= = = = = = =

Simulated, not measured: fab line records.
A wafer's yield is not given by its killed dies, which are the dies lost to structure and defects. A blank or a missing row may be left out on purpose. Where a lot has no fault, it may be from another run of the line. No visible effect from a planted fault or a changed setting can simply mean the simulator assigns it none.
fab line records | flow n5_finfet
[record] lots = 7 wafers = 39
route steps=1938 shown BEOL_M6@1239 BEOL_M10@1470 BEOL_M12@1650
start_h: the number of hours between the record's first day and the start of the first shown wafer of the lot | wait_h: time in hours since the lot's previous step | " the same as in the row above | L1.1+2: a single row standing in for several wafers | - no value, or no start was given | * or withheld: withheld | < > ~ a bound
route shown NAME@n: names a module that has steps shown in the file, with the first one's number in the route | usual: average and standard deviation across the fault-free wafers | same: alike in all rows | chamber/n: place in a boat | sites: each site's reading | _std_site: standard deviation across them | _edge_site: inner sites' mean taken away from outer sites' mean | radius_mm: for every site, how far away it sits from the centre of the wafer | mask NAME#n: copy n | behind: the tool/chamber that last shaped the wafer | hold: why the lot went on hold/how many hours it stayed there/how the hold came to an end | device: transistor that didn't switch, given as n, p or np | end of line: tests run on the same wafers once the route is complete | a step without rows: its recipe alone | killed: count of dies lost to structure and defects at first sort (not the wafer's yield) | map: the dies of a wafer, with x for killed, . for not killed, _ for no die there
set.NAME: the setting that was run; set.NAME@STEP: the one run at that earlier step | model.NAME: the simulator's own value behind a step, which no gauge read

= = = = = = =

### ASSIGNMENT
The lines of the data, from the first through the one containing "route steps=1938 shown", are to be transcribed exactly.

### EXERCISE RESULT
Simulated, not measured: fab line records.
A wafer's yield is not given by its killed dies, which are the dies lost to structure and defects. A blank or a missing row may be left out on purpose. Where a lot has no fault, it may be from another run of the line. No visible effect from a planted fault or a changed setting can simply mean the simulator assigns it none.
fab line records | flow n5_finfet
[record] lots = 7 wafers = 39
route steps=1938 shown BEOL_M6@1239 BEOL_M10@1470 BEOL_M12@1650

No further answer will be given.